▶ **REQUIRED ACTION**: Every line from the beginning of the records below up to the one holding "note on this" should be quoted exactly; leave out the rest.

▶ **EXCERPTED DATA**:
BEGIN

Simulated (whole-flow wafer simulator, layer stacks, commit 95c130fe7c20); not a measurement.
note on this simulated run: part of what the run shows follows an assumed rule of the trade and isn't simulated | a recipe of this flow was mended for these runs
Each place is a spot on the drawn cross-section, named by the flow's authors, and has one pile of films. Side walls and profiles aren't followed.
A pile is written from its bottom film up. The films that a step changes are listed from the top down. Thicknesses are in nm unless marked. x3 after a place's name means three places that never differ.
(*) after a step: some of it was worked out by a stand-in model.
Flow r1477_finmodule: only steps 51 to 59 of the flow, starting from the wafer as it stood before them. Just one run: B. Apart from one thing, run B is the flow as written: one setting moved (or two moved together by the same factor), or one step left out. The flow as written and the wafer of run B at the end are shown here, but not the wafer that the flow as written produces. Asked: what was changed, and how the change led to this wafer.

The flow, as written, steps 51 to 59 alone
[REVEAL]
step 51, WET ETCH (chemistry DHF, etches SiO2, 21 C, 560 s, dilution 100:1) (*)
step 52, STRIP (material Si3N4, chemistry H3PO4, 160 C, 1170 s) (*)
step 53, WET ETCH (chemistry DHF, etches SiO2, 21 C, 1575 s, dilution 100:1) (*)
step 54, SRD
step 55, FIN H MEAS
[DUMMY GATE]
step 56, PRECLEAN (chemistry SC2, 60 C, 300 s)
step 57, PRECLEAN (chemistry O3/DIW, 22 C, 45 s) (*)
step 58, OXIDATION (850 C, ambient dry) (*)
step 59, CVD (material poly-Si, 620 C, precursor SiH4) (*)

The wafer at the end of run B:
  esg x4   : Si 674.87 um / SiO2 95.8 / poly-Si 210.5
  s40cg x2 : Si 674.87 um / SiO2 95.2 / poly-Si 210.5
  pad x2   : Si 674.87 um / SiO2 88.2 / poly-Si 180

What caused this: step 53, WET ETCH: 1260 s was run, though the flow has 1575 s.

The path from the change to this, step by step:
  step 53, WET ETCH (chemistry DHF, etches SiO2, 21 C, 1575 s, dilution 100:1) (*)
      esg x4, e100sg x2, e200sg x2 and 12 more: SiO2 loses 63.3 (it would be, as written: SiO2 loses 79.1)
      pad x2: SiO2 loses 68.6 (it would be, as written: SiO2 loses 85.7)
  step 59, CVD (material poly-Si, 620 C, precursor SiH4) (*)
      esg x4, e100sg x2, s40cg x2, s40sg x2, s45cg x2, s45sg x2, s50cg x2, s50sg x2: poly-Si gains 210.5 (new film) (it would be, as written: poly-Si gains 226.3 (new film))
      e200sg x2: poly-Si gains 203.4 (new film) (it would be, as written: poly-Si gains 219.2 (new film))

END

▶ **WRITTEN REPLY**:
Simulated (whole-flow wafer simulator, layer stacks, commit 95c130fe7c20); not a measurement.
note on this simulated run: part of what the run shows follows an assumed rule of the trade and isn't simulated | a recipe of this flow was mended for these runs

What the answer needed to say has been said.